______
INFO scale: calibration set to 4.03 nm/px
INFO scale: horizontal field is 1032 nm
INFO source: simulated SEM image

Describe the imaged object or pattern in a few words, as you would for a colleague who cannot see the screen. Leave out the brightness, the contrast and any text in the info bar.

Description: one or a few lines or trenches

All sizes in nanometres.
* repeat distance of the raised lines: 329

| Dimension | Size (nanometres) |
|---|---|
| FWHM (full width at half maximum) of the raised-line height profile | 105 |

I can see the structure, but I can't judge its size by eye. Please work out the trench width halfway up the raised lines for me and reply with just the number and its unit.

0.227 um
______

Assignment. What is needed is an exact restatement of every record above.

Exercise output.
INFO scale: calibration set to 4.03 nm/px
INFO scale: horizontal field is 1032 nm
INFO source: simulated SEM image

Describe the imaged object or pattern in a few words, as you would for a colleague who cannot see the screen. Leave out the brightness, the contrast and any text in the info bar.

Description: one or a few lines or trenches

All sizes in nanometres.
* repeat distance of the raised lines: 329

| Dimension | Size (nanometres) |
|---|---|
| FWHM (full width at half maximum) of the raised-line height profile | 105 |

I can see the structure, but I can't judge its size by eye. Please work out the trench width halfway up the raised lines for me and reply with just the number and its unit.

0.227 um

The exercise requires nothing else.